Exactly as it appears, restate the whole listing.

Start of Block

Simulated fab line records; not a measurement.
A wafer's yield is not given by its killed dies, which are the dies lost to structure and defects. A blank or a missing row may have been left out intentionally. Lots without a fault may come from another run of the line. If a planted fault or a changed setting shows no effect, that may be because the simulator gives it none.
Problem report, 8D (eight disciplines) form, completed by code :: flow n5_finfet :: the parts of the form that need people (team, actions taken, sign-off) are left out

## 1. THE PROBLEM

End of Block

## [REPLY]
Simulated fab line records; not a measurement.
A wafer's yield is not given by its killed dies, which are the dies lost to structure and defects. A blank or a missing row may have been left out intentionally. Lots without a fault may come from another run of the line. If a planted fault or a changed setting shows no effect, that may be because the simulator gives it none.
Problem report, 8D (eight disciplines) form, completed by code :: flow n5_finfet :: the parts of the form that need people (team, actions taken, sign-off) are left out

## 1. THE PROBLEM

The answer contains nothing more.